WORK ITEM: Transcribe the records below exactly as written, from the opening line through the line that contains "C3: hours since".

+++ SUPPLIED ENTRIES +++
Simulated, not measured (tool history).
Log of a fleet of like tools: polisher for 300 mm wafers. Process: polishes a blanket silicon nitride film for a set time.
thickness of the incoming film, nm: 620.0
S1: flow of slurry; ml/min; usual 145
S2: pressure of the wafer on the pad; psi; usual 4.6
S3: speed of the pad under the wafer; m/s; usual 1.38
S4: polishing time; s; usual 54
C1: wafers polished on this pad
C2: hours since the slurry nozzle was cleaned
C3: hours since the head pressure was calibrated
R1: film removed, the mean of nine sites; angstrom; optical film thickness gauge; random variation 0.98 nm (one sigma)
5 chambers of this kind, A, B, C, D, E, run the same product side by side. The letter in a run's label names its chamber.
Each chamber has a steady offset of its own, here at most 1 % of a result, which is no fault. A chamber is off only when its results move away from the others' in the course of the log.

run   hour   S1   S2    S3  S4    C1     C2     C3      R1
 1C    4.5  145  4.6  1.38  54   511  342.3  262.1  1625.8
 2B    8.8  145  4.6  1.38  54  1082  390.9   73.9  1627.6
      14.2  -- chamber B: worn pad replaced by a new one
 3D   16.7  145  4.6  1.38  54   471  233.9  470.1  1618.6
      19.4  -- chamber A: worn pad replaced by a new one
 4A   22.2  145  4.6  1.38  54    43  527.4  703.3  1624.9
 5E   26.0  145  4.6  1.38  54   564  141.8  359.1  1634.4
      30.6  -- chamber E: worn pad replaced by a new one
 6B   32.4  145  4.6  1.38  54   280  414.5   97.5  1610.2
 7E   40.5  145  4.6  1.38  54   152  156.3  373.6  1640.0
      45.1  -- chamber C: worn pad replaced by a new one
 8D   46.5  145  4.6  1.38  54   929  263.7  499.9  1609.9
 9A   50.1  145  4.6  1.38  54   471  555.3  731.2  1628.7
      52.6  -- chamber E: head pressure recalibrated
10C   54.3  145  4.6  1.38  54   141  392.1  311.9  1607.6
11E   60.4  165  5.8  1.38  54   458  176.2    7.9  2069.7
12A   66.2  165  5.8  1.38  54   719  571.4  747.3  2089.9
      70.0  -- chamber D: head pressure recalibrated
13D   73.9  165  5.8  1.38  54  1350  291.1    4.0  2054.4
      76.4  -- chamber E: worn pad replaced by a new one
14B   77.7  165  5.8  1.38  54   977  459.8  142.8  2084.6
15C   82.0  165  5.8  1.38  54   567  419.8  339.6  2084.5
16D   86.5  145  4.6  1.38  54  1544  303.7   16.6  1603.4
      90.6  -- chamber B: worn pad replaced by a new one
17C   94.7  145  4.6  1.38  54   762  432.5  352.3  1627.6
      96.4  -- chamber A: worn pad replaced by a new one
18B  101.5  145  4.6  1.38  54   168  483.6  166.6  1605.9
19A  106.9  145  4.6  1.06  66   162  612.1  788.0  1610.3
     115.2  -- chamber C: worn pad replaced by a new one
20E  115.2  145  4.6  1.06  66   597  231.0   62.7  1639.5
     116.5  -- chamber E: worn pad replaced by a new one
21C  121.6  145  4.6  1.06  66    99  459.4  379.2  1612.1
+++

WRITTEN SOLUTION:
Simulated, not measured (tool history).
Log of a fleet of like tools: polisher for 300 mm wafers. Process: polishes a blanket silicon nitride film for a set time.
thickness of the incoming film, nm: 620.0
S1: flow of slurry; ml/min; usual 145
S2: pressure of the wafer on the pad; psi; usual 4.6
S3: speed of the pad under the wafer; m/s; usual 1.38
S4: polishing time; s; usual 54
C1: wafers polished on this pad
C2: hours since the slurry nozzle was cleaned
C3: hours since the head pressure was calibrated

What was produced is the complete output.